**Record extracts**
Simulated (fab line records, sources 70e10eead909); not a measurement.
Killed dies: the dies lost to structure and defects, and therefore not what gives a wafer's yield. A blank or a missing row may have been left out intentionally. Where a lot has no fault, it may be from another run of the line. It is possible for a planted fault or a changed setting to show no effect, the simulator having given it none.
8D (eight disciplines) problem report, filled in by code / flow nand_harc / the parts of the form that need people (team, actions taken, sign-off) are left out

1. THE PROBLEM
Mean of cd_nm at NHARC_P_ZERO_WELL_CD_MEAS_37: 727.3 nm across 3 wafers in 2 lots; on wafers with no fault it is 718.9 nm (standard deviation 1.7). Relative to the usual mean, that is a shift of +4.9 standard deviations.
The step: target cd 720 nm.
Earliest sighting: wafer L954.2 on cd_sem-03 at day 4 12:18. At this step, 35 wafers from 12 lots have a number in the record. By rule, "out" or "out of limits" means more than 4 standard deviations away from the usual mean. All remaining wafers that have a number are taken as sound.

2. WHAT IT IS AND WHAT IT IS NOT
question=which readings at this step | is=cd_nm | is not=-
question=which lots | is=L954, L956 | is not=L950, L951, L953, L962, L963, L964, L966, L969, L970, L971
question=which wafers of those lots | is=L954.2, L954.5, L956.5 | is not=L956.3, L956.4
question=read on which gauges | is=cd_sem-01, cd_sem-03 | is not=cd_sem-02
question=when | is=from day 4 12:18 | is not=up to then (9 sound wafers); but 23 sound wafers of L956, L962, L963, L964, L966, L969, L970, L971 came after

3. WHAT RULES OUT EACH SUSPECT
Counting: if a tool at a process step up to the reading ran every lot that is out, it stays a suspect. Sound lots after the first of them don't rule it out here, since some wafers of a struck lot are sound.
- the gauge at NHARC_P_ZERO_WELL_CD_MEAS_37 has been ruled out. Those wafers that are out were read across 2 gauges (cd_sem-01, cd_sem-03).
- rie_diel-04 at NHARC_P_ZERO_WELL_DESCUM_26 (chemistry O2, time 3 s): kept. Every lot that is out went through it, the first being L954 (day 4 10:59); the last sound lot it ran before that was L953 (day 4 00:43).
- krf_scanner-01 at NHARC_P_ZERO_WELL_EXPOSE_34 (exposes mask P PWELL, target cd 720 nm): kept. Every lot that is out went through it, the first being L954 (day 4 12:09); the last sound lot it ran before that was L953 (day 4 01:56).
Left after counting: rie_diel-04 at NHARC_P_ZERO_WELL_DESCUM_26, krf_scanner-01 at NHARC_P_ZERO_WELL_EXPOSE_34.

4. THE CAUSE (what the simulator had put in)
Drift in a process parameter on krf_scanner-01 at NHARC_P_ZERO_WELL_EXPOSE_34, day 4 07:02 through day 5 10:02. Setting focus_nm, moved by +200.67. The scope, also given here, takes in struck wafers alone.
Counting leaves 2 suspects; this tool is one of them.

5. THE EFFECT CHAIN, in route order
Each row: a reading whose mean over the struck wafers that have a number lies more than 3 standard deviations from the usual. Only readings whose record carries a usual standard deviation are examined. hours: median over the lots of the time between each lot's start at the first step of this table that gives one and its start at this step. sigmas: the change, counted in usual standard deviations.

**Work task**
Only one span is wanted. It runs from the first line of the listing through the line with "question=read on which", and each line must match exactly.

**Task output**
Simulated (fab line records, sources 70e10eead909); not a measurement.
Killed dies: the dies lost to structure and defects, and therefore not what gives a wafer's yield. A blank or a missing row may have been left out intentionally. Where a lot has no fault, it may be from another run of the line. It is possible for a planted fault or a changed setting to show no effect, the simulator having given it none.
8D (eight disciplines) problem report, filled in by code / flow nand_harc / the parts of the form that need people (team, actions taken, sign-off) are left out

1. THE PROBLEM
Mean of cd_nm at NHARC_P_ZERO_WELL_CD_MEAS_37: 727.3 nm across 3 wafers in 2 lots; on wafers with no fault it is 718.9 nm (standard deviation 1.7). Relative to the usual mean, that is a shift of +4.9 standard deviations.
The step: target cd 720 nm.
Earliest sighting: wafer L954.2 on cd_sem-03 at day 4 12:18. At this step, 35 wafers from 12 lots have a number in the record. By rule, "out" or "out of limits" means more than 4 standard deviations away from the usual mean. All remaining wafers that have a number are taken as sound.

2. WHAT IT IS AND WHAT IT IS NOT
question=which readings at this step | is=cd_nm | is not=-
question=which lots | is=L954, L956 | is not=L950, L951, L953, L962, L963, L964, L966, L969, L970, L971
question=which wafers of those lots | is=L954.2, L954.5, L956.5 | is not=L956.3, L956.4
question=read on which gauges | is=cd_sem-01, cd_sem-03 | is not=cd_sem-02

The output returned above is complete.